_Activity:_
Reproduce the records word for word, from the first line to the line containing "[operator] 16 by 16".

_Information:_
--*--

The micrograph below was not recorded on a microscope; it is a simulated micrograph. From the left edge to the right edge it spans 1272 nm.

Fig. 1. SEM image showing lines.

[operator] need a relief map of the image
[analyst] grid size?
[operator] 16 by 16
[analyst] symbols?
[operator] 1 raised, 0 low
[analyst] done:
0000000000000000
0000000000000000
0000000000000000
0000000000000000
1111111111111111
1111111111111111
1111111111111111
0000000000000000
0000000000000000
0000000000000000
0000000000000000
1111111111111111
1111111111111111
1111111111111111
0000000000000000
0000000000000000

--*--

_Written reply:_
The micrograph below was not recorded on a microscope; it is a simulated micrograph. From the left edge to the right edge it spans 1272 nm.

Fig. 1. SEM image showing lines.

[operator] need a relief map of the image
[analyst] grid size?
[operator] 16 by 16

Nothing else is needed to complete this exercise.